Give the whole listing again, exactly as written.

-- Data supplied follows --
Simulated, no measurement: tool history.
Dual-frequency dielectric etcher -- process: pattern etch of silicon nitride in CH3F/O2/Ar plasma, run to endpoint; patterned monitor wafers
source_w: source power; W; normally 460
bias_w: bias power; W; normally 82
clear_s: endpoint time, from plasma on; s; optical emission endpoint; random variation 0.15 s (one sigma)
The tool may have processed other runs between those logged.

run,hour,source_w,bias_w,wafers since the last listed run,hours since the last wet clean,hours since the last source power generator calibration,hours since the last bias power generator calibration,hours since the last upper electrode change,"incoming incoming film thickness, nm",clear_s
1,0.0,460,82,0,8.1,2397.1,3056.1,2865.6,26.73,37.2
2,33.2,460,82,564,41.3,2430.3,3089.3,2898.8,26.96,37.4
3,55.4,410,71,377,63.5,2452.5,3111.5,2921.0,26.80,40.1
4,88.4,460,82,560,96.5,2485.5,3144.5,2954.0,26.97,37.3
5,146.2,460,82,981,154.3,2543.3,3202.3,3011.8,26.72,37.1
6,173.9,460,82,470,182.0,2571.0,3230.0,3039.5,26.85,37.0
-- Data supplied concluded --

Exercise response:
Simulated, no measurement: tool history.
Dual-frequency dielectric etcher -- process: pattern etch of silicon nitride in CH3F/O2/Ar plasma, run to endpoint; patterned monitor wafers
source_w: source power; W; normally 460
bias_w: bias power; W; normally 82
clear_s: endpoint time, from plasma on; s; optical emission endpoint; random variation 0.15 s (one sigma)
The tool may have processed other runs between those logged.

run,hour,source_w,bias_w,wafers since the last listed run,hours since the last wet clean,hours since the last source power generator calibration,hours since the last bias power generator calibration,hours since the last upper electrode change,"incoming incoming film thickness, nm",clear_s
1,0.0,460,82,0,8.1,2397.1,3056.1,2865.6,26.73,37.2
2,33.2,460,82,564,41.3,2430.3,3089.3,2898.8,26.96,37.4
3,55.4,410,71,377,63.5,2452.5,3111.5,2921.0,26.80,40.1
4,88.4,460,82,560,96.5,2485.5,3144.5,2954.0,26.97,37.3
5,146.2,460,82,981,154.3,2543.3,3202.3,3011.8,26.72,37.1
6,173.9,460,82,470,182.0,2571.0,3230.0,3039.5,26.85,37.0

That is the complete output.